━━ Data

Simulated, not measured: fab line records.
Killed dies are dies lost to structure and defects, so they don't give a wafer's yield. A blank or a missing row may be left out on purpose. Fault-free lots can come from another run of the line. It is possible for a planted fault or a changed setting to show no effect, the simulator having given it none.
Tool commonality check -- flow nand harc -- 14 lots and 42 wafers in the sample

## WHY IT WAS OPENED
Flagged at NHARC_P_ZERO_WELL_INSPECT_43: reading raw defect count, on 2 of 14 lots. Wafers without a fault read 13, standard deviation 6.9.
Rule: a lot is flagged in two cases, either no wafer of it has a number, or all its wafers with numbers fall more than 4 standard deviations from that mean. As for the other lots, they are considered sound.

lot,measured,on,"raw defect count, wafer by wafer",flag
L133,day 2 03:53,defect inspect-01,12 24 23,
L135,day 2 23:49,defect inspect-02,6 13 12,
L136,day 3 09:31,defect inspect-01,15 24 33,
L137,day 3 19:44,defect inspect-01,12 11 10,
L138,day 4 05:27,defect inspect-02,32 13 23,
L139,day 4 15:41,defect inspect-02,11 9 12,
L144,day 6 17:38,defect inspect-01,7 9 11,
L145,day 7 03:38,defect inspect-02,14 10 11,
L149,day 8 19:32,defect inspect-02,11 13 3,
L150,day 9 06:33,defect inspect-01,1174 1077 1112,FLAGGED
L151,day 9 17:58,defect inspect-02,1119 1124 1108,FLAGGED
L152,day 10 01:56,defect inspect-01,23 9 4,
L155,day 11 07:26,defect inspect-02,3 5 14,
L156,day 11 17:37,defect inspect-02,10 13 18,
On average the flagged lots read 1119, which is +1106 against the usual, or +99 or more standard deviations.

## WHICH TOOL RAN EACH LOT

━━━━

* [Work item]
In the data above, repeat exactly each line from the first through the line that contains "On average the", and give nothing else.

* [Worked solution]
Simulated, not measured: fab line records.
Killed dies are dies lost to structure and defects, so they don't give a wafer's yield. A blank or a missing row may be left out on purpose. Fault-free lots can come from another run of the line. It is possible for a planted fault or a changed setting to show no effect, the simulator having given it none.
Tool commonality check -- flow nand harc -- 14 lots and 42 wafers in the sample

## WHY IT WAS OPENED
Flagged at NHARC_P_ZERO_WELL_INSPECT_43: reading raw defect count, on 2 of 14 lots. Wafers without a fault read 13, standard deviation 6.9.
Rule: a lot is flagged in two cases, either no wafer of it has a number, or all its wafers with numbers fall more than 4 standard deviations from that mean. As for the other lots, they are considered sound.

lot,measured,on,"raw defect count, wafer by wafer",flag
L133,day 2 03:53,defect inspect-01,12 24 23,
L135,day 2 23:49,defect inspect-02,6 13 12,
L136,day 3 09:31,defect inspect-01,15 24 33,
L137,day 3 19:44,defect inspect-01,12 11 10,
L138,day 4 05:27,defect inspect-02,32 13 23,
L139,day 4 15:41,defect inspect-02,11 9 12,
L144,day 6 17:38,defect inspect-01,7 9 11,
L145,day 7 03:38,defect inspect-02,14 10 11,
L149,day 8 19:32,defect inspect-02,11 13 3,
L150,day 9 06:33,defect inspect-01,1174 1077 1112,FLAGGED
L151,day 9 17:58,defect inspect-02,1119 1124 1108,FLAGGED
L152,day 10 01:56,defect inspect-01,23 9 4,
L155,day 11 07:26,defect inspect-02,3 5 14,
L156,day 11 17:37,defect inspect-02,10 13 18,
On average the flagged lots read 1119, which is +1106 against the usual, or +99 or more standard deviations.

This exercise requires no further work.